Reproduce, please, only the lines from the first line below to the line containing "7) STRIP (etch materials resist)", inclusive.

___ EXCERPTED DATA ___
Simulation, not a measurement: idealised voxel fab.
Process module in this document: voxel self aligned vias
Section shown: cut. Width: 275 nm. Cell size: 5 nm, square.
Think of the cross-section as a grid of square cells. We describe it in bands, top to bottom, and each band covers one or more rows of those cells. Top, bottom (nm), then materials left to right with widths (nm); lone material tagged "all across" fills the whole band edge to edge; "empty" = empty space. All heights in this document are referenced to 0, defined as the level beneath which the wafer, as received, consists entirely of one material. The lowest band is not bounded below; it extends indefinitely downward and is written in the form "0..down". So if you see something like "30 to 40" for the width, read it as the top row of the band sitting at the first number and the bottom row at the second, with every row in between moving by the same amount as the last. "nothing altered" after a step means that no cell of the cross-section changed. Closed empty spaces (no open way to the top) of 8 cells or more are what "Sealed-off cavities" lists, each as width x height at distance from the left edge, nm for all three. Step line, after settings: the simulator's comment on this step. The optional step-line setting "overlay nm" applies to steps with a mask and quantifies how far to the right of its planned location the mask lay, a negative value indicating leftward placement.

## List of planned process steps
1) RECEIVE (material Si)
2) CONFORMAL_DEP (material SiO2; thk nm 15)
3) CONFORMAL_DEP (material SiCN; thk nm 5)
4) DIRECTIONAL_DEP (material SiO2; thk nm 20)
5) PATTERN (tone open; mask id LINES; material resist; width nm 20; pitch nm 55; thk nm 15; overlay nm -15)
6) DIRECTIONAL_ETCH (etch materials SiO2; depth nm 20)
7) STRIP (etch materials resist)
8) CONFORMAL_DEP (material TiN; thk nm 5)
___

= REPLY =
Simulation, not a measurement: idealised voxel fab.
Process module in this document: voxel self aligned vias
Section shown: cut. Width: 275 nm. Cell size: 5 nm, square.
Think of the cross-section as a grid of square cells. We describe it in bands, top to bottom, and each band covers one or more rows of those cells. Top, bottom (nm), then materials left to right with widths (nm); lone material tagged "all across" fills the whole band edge to edge; "empty" = empty space. All heights in this document are referenced to 0, defined as the level beneath which the wafer, as received, consists entirely of one material. The lowest band is not bounded below; it extends indefinitely downward and is written in the form "0..down". So if you see something like "30 to 40" for the width, read it as the top row of the band sitting at the first number and the bottom row at the second, with every row in between moving by the same amount as the last. "nothing altered" after a step means that no cell of the cross-section changed. Closed empty spaces (no open way to the top) of 8 cells or more are what "Sealed-off cavities" lists, each as width x height at distance from the left edge, nm for all three. Step line, after settings: the simulator's comment on this step. The optional step-line setting "overlay nm" applies to steps with a mask and quantifies how far to the right of its planned location the mask lay, a negative value indicating leftward placement.

## List of planned process steps
1) RECEIVE (material Si)
2) CONFORMAL_DEP (material SiO2; thk nm 15)
3) CONFORMAL_DEP (material SiCN; thk nm 5)
4) DIRECTIONAL_DEP (material SiO2; thk nm 20)
5) PATTERN (tone open; mask id LINES; material resist; width nm 20; pitch nm 55; thk nm 15; overlay nm -15)
6) DIRECTIONAL_ETCH (etch materials SiO2; depth nm 20)
7) STRIP (etch materials resist)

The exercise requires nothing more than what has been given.